WORK TASK: Extract the full listing below without altering a single character.

**** ENTRIES SHOWN ****

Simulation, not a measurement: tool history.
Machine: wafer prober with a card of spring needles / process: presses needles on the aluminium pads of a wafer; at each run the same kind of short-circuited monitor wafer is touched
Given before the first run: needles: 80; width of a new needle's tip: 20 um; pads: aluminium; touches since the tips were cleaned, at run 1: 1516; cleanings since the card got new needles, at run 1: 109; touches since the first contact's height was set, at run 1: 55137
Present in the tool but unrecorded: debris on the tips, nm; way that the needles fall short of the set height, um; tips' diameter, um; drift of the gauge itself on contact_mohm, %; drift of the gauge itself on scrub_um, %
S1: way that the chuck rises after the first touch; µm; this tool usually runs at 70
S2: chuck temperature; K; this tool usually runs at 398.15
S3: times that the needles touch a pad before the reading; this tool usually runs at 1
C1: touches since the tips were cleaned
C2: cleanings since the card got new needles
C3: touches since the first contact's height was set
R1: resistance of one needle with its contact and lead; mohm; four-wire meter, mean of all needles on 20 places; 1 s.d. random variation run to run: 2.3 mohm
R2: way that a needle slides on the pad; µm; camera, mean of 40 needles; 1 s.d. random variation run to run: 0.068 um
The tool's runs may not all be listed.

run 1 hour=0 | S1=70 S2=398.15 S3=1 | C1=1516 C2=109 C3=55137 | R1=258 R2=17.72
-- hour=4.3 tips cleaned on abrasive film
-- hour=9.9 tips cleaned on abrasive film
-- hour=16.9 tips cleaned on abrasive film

****

ANSWER SECTION:
Simulation, not a measurement: tool history.
Machine: wafer prober with a card of spring needles / process: presses needles on the aluminium pads of a wafer; at each run the same kind of short-circuited monitor wafer is touched
Given before the first run: needles: 80; width of a new needle's tip: 20 um; pads: aluminium; touches since the tips were cleaned, at run 1: 1516; cleanings since the card got new needles, at run 1: 109; touches since the first contact's height was set, at run 1: 55137
Present in the tool but unrecorded: debris on the tips, nm; way that the needles fall short of the set height, um; tips' diameter, um; drift of the gauge itself on contact_mohm, %; drift of the gauge itself on scrub_um, %
S1: way that the chuck rises after the first touch; µm; this tool usually runs at 70
S2: chuck temperature; K; this tool usually runs at 398.15
S3: times that the needles touch a pad before the reading; this tool usually runs at 1
C1: touches since the tips were cleaned
C2: cleanings since the card got new needles
C3: touches since the first contact's height was set
R1: resistance of one needle with its contact and lead; mohm; four-wire meter, mean of all needles on 20 places; 1 s.d. random variation run to run: 2.3 mohm
R2: way that a needle slides on the pad; µm; camera, mean of 40 needles; 1 s.d. random variation run to run: 0.068 um
The tool's runs may not all be listed.

run 1 hour=0 | S1=70 S2=398.15 S3=1 | C1=1516 C2=109 C3=55137 | R1=258 R2=17.72
-- hour=4.3 tips cleaned on abrasive film
-- hour=9.9 tips cleaned on abrasive film
-- hour=16.9 tips cleaned on abrasive film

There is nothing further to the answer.